**Work request:** Please repeat all of the listing exactly.

= = = = = = =

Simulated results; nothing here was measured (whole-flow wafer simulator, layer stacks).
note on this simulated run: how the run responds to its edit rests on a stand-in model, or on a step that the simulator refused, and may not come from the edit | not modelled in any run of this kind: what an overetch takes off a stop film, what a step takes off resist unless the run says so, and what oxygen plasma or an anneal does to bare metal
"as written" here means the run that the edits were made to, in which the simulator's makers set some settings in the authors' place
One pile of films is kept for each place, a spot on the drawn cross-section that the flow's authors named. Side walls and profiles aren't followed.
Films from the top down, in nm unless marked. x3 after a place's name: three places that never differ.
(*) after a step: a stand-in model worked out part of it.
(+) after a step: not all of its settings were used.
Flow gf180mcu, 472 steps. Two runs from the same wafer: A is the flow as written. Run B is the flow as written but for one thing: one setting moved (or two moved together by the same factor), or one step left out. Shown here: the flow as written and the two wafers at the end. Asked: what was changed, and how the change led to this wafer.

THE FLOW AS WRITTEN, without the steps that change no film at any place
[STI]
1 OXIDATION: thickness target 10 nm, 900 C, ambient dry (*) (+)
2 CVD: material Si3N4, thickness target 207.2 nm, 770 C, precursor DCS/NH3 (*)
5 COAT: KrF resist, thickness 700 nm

= = = = = = =

**Task solution:**
Simulated results; nothing here was measured (whole-flow wafer simulator, layer stacks).
note on this simulated run: how the run responds to its edit rests on a stand-in model, or on a step that the simulator refused, and may not come from the edit | not modelled in any run of this kind: what an overetch takes off a stop film, what a step takes off resist unless the run says so, and what oxygen plasma or an anneal does to bare metal
"as written" here means the run that the edits were made to, in which the simulator's makers set some settings in the authors' place
One pile of films is kept for each place, a spot on the drawn cross-section that the flow's authors named. Side walls and profiles aren't followed.
Films from the top down, in nm unless marked. x3 after a place's name: three places that never differ.
(*) after a step: a stand-in model worked out part of it.
(+) after a step: not all of its settings were used.
Flow gf180mcu, 472 steps. Two runs from the same wafer: A is the flow as written. Run B is the flow as written but for one thing: one setting moved (or two moved together by the same factor), or one step left out. Shown here: the flow as written and the two wafers at the end. Asked: what was changed, and how the change led to this wafer.

THE FLOW AS WRITTEN, without the steps that change no film at any place
[STI]
1 OXIDATION: thickness target 10 nm, 900 C, ambient dry (*) (+)
2 CVD: material Si3N4, thickness target 207.2 nm, 770 C, precursor DCS/NH3 (*)
5 COAT: KrF resist, thickness 700 nm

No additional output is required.